▬▬▬
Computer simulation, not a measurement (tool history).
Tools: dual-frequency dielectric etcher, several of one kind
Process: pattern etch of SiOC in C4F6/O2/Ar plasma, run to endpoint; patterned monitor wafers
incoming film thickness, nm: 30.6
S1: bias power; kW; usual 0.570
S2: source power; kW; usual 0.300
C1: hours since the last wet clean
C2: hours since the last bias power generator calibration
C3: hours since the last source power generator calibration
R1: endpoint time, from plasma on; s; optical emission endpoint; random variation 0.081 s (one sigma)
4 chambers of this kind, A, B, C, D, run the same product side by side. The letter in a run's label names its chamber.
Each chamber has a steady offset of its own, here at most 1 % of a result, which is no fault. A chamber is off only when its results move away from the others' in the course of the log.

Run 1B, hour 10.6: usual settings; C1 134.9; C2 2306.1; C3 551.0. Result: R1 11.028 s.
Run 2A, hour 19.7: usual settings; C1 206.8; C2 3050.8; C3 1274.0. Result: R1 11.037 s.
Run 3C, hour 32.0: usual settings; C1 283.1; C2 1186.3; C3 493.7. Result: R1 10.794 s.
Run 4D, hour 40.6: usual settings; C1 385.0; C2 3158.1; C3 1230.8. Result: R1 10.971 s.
▬▬▬

Look at the material above and copy, word for word, its lines from the first through the one containing "C2: hours since".

Computer simulation, not a measurement (tool history).
Tools: dual-frequency dielectric etcher, several of one kind
Process: pattern etch of SiOC in C4F6/O2/Ar plasma, run to endpoint; patterned monitor wafers
incoming film thickness, nm: 30.6
S1: bias power; kW; usual 0.570
S2: source power; kW; usual 0.300
C1: hours since the last wet clean
C2: hours since the last bias power generator calibration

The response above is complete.